Content starts
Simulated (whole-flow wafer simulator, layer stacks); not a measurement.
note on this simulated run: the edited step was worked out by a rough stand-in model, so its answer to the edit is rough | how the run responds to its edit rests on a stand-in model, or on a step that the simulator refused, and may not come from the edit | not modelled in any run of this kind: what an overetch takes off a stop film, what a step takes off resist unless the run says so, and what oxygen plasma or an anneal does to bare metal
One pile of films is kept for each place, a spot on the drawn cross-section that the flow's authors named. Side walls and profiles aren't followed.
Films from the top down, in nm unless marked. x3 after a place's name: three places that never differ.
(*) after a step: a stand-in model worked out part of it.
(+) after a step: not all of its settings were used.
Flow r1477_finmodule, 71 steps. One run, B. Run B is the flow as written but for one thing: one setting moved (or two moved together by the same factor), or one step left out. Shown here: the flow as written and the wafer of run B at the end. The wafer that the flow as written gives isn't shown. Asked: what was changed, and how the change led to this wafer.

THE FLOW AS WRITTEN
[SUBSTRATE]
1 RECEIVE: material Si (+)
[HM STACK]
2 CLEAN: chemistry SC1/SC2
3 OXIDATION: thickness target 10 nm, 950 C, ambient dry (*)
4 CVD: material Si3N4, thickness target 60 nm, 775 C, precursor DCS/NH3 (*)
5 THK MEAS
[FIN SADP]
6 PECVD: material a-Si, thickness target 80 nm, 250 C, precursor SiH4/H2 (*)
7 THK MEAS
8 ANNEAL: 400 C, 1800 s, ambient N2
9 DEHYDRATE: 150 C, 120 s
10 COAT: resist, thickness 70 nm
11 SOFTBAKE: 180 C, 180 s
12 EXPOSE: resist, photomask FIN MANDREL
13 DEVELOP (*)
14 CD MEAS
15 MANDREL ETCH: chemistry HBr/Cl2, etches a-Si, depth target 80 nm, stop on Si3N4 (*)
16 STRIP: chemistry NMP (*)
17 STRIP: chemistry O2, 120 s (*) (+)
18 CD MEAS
Content ends

▸ REQUIREMENT
Retype only this range exactly: the first line of the data through the line where "One pile of" appears.

▸ TASK RESULT
Simulated (whole-flow wafer simulator, layer stacks); not a measurement.
note on this simulated run: the edited step was worked out by a rough stand-in model, so its answer to the edit is rough | how the run responds to its edit rests on a stand-in model, or on a step that the simulator refused, and may not come from the edit | not modelled in any run of this kind: what an overetch takes off a stop film, what a step takes off resist unless the run says so, and what oxygen plasma or an anneal does to bare metal
One pile of films is kept for each place, a spot on the drawn cross-section that the flow's authors named. Side walls and profiles aren't followed.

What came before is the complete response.